• _Excerpted data_:
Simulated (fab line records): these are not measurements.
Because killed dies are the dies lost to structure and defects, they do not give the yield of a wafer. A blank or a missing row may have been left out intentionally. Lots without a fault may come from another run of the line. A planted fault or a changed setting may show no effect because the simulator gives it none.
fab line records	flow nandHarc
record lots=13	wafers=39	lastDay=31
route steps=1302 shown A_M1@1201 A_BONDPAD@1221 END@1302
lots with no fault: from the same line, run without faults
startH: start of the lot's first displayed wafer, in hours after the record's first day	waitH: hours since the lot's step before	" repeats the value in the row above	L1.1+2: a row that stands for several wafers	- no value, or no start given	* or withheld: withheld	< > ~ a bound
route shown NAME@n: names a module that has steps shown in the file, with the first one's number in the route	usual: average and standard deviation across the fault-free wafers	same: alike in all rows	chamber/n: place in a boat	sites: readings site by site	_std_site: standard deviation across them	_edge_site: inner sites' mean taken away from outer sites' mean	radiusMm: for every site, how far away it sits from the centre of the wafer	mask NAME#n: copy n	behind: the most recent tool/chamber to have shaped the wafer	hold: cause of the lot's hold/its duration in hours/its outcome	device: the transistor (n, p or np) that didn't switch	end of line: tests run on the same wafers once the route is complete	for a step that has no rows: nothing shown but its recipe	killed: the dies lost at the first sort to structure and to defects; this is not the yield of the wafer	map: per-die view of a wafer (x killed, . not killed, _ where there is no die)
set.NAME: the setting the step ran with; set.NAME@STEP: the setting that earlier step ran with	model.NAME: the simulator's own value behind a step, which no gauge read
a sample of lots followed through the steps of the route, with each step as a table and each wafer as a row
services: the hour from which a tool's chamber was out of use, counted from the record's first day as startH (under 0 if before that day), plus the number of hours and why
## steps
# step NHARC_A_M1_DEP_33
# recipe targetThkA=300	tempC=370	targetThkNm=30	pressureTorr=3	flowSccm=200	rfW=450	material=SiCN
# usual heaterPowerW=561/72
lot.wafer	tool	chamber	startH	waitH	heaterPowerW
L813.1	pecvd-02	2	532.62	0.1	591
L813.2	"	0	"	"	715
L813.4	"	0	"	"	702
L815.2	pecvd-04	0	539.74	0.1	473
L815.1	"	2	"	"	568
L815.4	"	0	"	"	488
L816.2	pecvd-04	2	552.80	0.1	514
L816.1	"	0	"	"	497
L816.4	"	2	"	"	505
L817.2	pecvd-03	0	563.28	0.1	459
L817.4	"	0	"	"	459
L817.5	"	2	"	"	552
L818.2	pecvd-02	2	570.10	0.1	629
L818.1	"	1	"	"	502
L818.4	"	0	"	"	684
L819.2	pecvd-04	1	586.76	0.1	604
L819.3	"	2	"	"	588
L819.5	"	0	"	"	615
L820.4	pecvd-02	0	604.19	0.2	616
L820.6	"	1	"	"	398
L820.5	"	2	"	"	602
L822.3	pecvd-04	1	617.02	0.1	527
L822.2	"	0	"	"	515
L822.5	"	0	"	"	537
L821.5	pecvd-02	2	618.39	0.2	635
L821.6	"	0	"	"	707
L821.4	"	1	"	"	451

• _Exercise_: Output, unchanged, the lines of the listing above from the first one through the one holding "lots with no". Leave out every line after it.

• _Answer box_:
Simulated (fab line records): these are not measurements.
Because killed dies are the dies lost to structure and defects, they do not give the yield of a wafer. A blank or a missing row may have been left out intentionally. Lots without a fault may come from another run of the line. A planted fault or a changed setting may show no effect because the simulator gives it none.
fab line records	flow nandHarc
record lots=13	wafers=39	lastDay=31
route steps=1302 shown A_M1@1201 A_BONDPAD@1221 END@1302
lots with no fault: from the same line, run without faults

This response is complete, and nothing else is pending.